# # # #

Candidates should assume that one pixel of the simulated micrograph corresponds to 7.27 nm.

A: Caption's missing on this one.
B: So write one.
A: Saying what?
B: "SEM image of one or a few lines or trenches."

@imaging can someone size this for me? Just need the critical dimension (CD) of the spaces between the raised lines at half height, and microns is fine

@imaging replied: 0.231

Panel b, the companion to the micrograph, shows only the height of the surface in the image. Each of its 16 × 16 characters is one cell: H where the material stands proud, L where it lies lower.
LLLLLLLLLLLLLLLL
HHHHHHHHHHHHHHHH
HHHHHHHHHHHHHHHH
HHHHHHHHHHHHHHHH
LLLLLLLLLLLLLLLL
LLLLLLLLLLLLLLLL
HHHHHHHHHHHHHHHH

# # # #

§ **Work order**:
The entire listing should be repeated with no line missing and no word altered.

§ **Exercise response**:
Candidates should assume that one pixel of the simulated micrograph corresponds to 7.27 nm.

A: Caption's missing on this one.
B: So write one.
A: Saying what?
B: "SEM image of one or a few lines or trenches."

@imaging can someone size this for me? Just need the critical dimension (CD) of the spaces between the raised lines at half height, and microns is fine

@imaging replied: 0.231

Panel b, the companion to the micrograph, shows only the height of the surface in the image. Each of its 16 × 16 characters is one cell: H where the material stands proud, L where it lies lower.
LLLLLLLLLLLLLLLL
HHHHHHHHHHHHHHHH
HHHHHHHHHHHHHHHH
HHHHHHHHHHHHHHHH
LLLLLLLLLLLLLLLL
LLLLLLLLLLLLLLLL
HHHHHHHHHHHHHHHH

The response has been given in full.